■ DATA SHOWN:
[Start of section]

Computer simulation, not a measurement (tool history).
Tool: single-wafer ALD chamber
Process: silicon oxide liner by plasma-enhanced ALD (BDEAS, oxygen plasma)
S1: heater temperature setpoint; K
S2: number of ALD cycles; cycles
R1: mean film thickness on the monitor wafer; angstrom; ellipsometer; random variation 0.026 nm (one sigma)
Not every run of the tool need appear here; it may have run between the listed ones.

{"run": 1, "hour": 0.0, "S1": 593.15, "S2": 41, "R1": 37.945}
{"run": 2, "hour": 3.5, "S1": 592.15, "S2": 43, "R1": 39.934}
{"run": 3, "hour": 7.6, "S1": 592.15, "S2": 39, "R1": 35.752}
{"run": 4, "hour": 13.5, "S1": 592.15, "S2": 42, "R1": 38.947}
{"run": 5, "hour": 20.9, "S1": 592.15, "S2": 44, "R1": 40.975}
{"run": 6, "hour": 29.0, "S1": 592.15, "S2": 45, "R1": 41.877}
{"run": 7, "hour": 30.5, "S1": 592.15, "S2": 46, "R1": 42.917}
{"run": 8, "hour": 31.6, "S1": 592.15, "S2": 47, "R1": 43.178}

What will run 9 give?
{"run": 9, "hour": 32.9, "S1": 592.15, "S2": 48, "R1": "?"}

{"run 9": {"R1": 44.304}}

[End of section]

■ BRIEF: Write out every entry again exactly, please, with nothing missing.

■ SOLUTION:
Computer simulation, not a measurement (tool history).
Tool: single-wafer ALD chamber
Process: silicon oxide liner by plasma-enhanced ALD (BDEAS, oxygen plasma)
S1: heater temperature setpoint; K
S2: number of ALD cycles; cycles
R1: mean film thickness on the monitor wafer; angstrom; ellipsometer; random variation 0.026 nm (one sigma)
Not every run of the tool need appear here; it may have run between the listed ones.

{"run": 1, "hour": 0.0, "S1": 593.15, "S2": 41, "R1": 37.945}
{"run": 2, "hour": 3.5, "S1": 592.15, "S2": 43, "R1": 39.934}
{"run": 3, "hour": 7.6, "S1": 592.15, "S2": 39, "R1": 35.752}
{"run": 4, "hour": 13.5, "S1": 592.15, "S2": 42, "R1": 38.947}
{"run": 5, "hour": 20.9, "S1": 592.15, "S2": 44, "R1": 40.975}
{"run": 6, "hour": 29.0, "S1": 592.15, "S2": 45, "R1": 41.877}
{"run": 7, "hour": 30.5, "S1": 592.15, "S2": 46, "R1": 42.917}
{"run": 8, "hour": 31.6, "S1": 592.15, "S2": 47, "R1": 43.178}

What will run 9 give?
{"run": 9, "hour": 32.9, "S1": 592.15, "S2": 48, "R1": "?"}

{"run 9": {"R1": 44.304}}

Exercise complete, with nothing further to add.